***** Input data *****
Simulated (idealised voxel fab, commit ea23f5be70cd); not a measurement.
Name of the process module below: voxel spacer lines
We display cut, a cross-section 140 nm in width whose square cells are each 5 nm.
*****

- _Action item_:
Copy the data above. Keep each line exact.

- _Your solution_:
Simulated (idealised voxel fab, commit ea23f5be70cd); not a measurement.
Name of the process module below: voxel spacer lines
We display cut, a cross-section 140 nm in width whose square cells are each 5 nm.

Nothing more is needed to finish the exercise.